**TASK ITEM**
Each line from the start of the entries through the line that contains "L080.2 | litho-track-02, 0" should be output exactly, please.

==========

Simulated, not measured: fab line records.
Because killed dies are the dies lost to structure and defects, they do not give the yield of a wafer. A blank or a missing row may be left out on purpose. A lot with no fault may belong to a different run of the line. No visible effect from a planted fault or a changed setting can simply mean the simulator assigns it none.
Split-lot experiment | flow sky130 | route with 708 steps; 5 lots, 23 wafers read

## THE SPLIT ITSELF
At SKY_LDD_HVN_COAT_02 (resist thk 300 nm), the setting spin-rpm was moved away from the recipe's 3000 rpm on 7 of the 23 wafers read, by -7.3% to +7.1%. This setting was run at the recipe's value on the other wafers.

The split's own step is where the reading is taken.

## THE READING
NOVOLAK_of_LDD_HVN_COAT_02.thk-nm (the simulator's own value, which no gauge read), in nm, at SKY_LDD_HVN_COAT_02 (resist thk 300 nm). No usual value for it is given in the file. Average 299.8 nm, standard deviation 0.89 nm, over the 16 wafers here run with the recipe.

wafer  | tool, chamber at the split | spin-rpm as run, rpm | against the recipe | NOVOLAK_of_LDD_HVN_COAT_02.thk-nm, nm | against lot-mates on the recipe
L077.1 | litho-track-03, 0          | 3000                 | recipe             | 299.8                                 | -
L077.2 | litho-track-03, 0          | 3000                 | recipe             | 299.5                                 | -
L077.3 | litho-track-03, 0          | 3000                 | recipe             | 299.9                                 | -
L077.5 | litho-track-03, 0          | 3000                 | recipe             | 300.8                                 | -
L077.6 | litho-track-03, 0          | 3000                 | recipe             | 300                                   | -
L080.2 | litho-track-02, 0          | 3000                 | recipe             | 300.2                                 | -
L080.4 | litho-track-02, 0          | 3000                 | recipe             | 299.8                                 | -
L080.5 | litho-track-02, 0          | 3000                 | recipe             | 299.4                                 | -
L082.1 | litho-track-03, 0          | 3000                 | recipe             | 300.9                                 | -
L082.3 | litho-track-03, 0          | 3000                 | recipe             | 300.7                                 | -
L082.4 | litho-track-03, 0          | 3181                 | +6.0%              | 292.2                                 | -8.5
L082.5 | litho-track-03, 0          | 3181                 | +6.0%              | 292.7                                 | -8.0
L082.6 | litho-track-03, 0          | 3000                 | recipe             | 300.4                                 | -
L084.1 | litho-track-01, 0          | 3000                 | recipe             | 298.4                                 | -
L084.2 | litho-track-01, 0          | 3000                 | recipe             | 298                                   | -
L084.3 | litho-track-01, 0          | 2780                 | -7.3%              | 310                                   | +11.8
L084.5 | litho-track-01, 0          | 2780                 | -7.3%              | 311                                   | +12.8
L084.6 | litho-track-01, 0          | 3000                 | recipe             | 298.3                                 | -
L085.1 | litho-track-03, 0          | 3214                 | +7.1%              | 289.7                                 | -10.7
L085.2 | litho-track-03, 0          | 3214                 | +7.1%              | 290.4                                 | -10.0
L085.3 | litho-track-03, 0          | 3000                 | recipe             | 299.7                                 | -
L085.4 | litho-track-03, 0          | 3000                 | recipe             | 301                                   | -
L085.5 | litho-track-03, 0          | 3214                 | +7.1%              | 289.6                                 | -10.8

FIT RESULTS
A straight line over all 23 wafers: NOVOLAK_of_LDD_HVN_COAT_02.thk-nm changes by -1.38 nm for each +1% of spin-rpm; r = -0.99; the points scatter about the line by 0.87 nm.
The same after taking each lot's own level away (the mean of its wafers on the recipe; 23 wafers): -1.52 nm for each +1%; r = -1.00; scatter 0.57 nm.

==========

**SOLUTION**
Simulated, not measured: fab line records.
Because killed dies are the dies lost to structure and defects, they do not give the yield of a wafer. A blank or a missing row may be left out on purpose. A lot with no fault may belong to a different run of the line. No visible effect from a planted fault or a changed setting can simply mean the simulator assigns it none.
Split-lot experiment | flow sky130 | route with 708 steps; 5 lots, 23 wafers read

## THE SPLIT ITSELF
At SKY_LDD_HVN_COAT_02 (resist thk 300 nm), the setting spin-rpm was moved away from the recipe's 3000 rpm on 7 of the 23 wafers read, by -7.3% to +7.1%. This setting was run at the recipe's value on the other wafers.

The split's own step is where the reading is taken.

## THE READING
NOVOLAK_of_LDD_HVN_COAT_02.thk-nm (the simulator's own value, which no gauge read), in nm, at SKY_LDD_HVN_COAT_02 (resist thk 300 nm). No usual value for it is given in the file. Average 299.8 nm, standard deviation 0.89 nm, over the 16 wafers here run with the recipe.

wafer  | tool, chamber at the split | spin-rpm as run, rpm | against the recipe | NOVOLAK_of_LDD_HVN_COAT_02.thk-nm, nm | against lot-mates on the recipe
L077.1 | litho-track-03, 0          | 3000                 | recipe             | 299.8                                 | -
L077.2 | litho-track-03, 0          | 3000                 | recipe             | 299.5                                 | -
L077.3 | litho-track-03, 0          | 3000                 | recipe             | 299.9                                 | -
L077.5 | litho-track-03, 0          | 3000                 | recipe             | 300.8                                 | -
L077.6 | litho-track-03, 0          | 3000                 | recipe             | 300                                   | -
L080.2 | litho-track-02, 0          | 3000                 | recipe             | 300.2                                 | -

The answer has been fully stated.